> [DATASET EXCERPTS]
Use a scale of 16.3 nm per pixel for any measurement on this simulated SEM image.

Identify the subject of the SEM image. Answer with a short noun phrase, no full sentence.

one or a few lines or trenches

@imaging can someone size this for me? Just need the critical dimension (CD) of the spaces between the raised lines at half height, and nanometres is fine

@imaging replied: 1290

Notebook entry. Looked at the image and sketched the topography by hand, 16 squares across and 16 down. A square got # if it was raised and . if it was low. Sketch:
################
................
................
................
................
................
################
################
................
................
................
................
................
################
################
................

> [WORK ITEM] Output the listing verbatim through the "one or a few lines or trenches" line.

> [ANSWER SECTION]
Use a scale of 16.3 nm per pixel for any measurement on this simulated SEM image.

Identify the subject of the SEM image. Answer with a short noun phrase, no full sentence.

one or a few lines or trenches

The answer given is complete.